- WORK INSTRUCTION -
Using the records below, write out again exactly the lines that begin at the line containing "route shown NAME@n: a" and end at the line containing "# recipe target=SiO2", and no other lines.

- GIVEN INFORMATION -
____________
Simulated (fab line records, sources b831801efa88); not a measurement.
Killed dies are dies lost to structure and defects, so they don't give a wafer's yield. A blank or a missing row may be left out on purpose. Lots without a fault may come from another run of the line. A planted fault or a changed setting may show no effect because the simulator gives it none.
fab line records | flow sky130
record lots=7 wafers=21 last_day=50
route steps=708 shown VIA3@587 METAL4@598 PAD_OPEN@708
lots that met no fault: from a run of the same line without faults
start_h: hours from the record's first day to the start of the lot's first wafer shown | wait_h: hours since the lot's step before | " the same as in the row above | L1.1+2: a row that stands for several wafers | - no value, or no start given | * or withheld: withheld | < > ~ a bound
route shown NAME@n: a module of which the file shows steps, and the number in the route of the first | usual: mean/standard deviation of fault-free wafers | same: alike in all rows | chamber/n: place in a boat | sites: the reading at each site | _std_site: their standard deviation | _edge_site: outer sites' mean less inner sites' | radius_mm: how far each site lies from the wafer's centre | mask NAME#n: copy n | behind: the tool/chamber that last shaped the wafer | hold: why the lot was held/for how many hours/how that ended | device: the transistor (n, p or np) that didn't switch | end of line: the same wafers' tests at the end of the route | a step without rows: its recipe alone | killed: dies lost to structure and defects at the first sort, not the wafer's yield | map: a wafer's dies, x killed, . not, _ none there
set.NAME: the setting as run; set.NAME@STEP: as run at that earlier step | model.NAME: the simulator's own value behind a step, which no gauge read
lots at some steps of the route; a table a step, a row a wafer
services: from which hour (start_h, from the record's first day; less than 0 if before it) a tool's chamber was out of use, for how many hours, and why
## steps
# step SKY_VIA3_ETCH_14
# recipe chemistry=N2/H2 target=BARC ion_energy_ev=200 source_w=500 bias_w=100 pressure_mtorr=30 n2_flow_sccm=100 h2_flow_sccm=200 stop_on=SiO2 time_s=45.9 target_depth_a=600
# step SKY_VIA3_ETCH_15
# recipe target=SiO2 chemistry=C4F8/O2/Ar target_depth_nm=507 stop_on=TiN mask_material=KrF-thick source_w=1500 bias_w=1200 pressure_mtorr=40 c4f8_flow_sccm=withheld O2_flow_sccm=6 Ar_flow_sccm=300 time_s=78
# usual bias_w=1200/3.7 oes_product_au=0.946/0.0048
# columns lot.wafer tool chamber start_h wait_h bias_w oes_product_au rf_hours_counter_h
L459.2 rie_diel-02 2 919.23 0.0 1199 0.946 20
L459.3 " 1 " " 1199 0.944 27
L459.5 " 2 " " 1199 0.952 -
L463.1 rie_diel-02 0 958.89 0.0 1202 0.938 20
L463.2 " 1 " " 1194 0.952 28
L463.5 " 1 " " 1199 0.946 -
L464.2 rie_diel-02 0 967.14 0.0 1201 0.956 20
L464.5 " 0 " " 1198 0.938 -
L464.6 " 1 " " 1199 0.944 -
____________

- ANSWER SECTION -
route shown NAME@n: a module of which the file shows steps, and the number in the route of the first | usual: mean/standard deviation of fault-free wafers | same: alike in all rows | chamber/n: place in a boat | sites: the reading at each site | _std_site: their standard deviation | _edge_site: outer sites' mean less inner sites' | radius_mm: how far each site lies from the wafer's centre | mask NAME#n: copy n | behind: the tool/chamber that last shaped the wafer | hold: why the lot was held/for how many hours/how that ended | device: the transistor (n, p or np) that didn't switch | end of line: the same wafers' tests at the end of the route | a step without rows: its recipe alone | killed: dies lost to structure and defects at the first sort, not the wafer's yield | map: a wafer's dies, x killed, . not, _ none there
set.NAME: the setting as run; set.NAME@STEP: as run at that earlier step | model.NAME: the simulator's own value behind a step, which no gauge read
lots at some steps of the route; a table a step, a row a wafer
services: from which hour (start_h, from the record's first day; less than 0 if before it) a tool's chamber was out of use, for how many hours, and why
## steps
# step SKY_VIA3_ETCH_14
# recipe chemistry=N2/H2 target=BARC ion_energy_ev=200 source_w=500 bias_w=100 pressure_mtorr=30 n2_flow_sccm=100 h2_flow_sccm=200 stop_on=SiO2 time_s=45.9 target_depth_a=600
# step SKY_VIA3_ETCH_15
# recipe target=SiO2 chemistry=C4F8/O2/Ar target_depth_nm=507 stop_on=TiN mask_material=KrF-thick source_w=1500 bias_w=1200 pressure_mtorr=40 c4f8_flow_sccm=withheld O2_flow_sccm=6 Ar_flow_sccm=300 time_s=78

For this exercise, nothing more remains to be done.